--- STUDY MATERIAL Enclosed Below ---

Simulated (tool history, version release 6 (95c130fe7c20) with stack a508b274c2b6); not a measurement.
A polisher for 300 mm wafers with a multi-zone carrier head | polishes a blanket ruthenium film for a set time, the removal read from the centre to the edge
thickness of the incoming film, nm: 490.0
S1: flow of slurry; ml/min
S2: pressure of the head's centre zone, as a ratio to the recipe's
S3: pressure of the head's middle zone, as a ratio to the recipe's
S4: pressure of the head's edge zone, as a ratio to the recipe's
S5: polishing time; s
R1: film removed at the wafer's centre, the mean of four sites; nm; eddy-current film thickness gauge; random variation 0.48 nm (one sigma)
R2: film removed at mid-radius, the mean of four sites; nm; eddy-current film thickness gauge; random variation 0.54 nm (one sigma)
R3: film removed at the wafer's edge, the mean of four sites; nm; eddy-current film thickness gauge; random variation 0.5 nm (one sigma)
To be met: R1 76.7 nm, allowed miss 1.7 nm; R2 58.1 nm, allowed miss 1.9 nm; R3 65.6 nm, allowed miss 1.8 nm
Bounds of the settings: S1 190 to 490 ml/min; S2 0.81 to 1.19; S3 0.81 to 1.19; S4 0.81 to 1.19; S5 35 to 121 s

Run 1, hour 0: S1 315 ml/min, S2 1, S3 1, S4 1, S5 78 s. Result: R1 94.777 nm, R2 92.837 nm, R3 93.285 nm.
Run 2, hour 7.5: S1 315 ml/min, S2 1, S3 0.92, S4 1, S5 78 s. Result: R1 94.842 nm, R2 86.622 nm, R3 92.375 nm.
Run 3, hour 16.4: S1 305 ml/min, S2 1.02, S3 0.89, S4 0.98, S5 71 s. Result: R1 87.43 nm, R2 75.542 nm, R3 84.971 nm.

--- End of Enclosed STUDY MATERIAL ---

→ **ASSIGNED TASK**
Starting with the first line of the listing, output each line exactly until you have included the one containing "R2: film removed".

→ **WRITTEN SOLUTION**
Simulated (tool history, version release 6 (95c130fe7c20) with stack a508b274c2b6); not a measurement.
A polisher for 300 mm wafers with a multi-zone carrier head | polishes a blanket ruthenium film for a set time, the removal read from the centre to the edge
thickness of the incoming film, nm: 490.0
S1: flow of slurry; ml/min
S2: pressure of the head's centre zone, as a ratio to the recipe's
S3: pressure of the head's middle zone, as a ratio to the recipe's
S4: pressure of the head's edge zone, as a ratio to the recipe's
S5: polishing time; s
R1: film removed at the wafer's centre, the mean of four sites; nm; eddy-current film thickness gauge; random variation 0.48 nm (one sigma)
R2: film removed at mid-radius, the mean of four sites; nm; eddy-current film thickness gauge; random variation 0.54 nm (one sigma)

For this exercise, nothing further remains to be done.